*** Begin section ***
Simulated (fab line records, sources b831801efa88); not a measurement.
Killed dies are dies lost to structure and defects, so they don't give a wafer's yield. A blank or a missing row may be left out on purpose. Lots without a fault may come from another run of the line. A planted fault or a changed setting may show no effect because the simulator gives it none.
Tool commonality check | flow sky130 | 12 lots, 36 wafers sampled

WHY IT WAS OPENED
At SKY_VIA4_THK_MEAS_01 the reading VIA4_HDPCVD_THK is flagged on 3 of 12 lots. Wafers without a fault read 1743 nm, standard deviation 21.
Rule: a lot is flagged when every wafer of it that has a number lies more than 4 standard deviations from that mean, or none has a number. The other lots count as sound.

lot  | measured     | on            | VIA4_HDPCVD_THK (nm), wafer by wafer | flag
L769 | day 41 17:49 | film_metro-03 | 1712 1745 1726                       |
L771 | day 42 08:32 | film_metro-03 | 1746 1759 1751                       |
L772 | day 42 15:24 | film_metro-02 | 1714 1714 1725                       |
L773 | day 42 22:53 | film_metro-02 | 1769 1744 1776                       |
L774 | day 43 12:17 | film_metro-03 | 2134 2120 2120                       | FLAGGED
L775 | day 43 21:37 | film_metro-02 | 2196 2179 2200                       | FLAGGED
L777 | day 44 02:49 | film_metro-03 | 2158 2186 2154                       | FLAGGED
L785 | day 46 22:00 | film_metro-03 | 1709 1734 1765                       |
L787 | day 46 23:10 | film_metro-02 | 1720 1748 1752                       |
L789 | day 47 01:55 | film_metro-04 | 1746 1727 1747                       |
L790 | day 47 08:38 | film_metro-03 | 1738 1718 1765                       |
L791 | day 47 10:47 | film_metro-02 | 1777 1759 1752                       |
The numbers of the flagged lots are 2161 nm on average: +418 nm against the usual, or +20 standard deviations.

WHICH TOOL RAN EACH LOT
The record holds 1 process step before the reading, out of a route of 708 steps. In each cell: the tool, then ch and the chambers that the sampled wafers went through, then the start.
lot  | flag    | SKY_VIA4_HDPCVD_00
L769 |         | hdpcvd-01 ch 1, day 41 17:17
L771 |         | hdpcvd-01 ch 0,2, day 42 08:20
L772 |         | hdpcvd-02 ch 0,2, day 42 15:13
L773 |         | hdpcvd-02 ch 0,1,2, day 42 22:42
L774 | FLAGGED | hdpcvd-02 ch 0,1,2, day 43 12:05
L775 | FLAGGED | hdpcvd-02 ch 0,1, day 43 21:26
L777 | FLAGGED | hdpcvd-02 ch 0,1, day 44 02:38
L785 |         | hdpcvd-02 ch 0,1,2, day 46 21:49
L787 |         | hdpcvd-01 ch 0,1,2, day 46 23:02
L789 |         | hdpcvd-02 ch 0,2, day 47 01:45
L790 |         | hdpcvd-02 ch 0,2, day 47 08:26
*** End section ***

Work instruction – Copy out each line of the data above, exactly, if it lies between the line holding "day 46 21:49" and the line holding "day 47 01:45", inclusive; copy no other line.

Worked solution –
L785 |         | hdpcvd-02 ch 0,1,2, day 46 21:49
L787 |         | hdpcvd-01 ch 0,1,2, day 46 23:02
L789 |         | hdpcvd-02 ch 0,2, day 47 01:45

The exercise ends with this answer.